[[ The data open ]]
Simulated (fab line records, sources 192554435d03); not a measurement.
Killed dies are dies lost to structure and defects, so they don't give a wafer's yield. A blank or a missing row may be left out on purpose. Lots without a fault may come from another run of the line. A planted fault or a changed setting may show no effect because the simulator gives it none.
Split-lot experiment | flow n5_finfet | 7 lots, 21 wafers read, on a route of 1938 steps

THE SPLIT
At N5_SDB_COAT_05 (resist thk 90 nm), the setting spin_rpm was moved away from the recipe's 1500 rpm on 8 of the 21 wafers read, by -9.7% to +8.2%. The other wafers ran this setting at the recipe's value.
[[ The data closed ]]

**Work request**
Repeat the whole listing, keeping every word exactly as it is.

**Task output**
Simulated (fab line records, sources 192554435d03); not a measurement.
Killed dies are dies lost to structure and defects, so they don't give a wafer's yield. A blank or a missing row may be left out on purpose. Lots without a fault may come from another run of the line. A planted fault or a changed setting may show no effect because the simulator gives it none.
Split-lot experiment | flow n5_finfet | 7 lots, 21 wafers read, on a route of 1938 steps

THE SPLIT
At N5_SDB_COAT_05 (resist thk 90 nm), the setting spin_rpm was moved away from the recipe's 1500 rpm on 8 of the 21 wafers read, by -9.7% to +8.2%. The other wafers ran this setting at the recipe's value.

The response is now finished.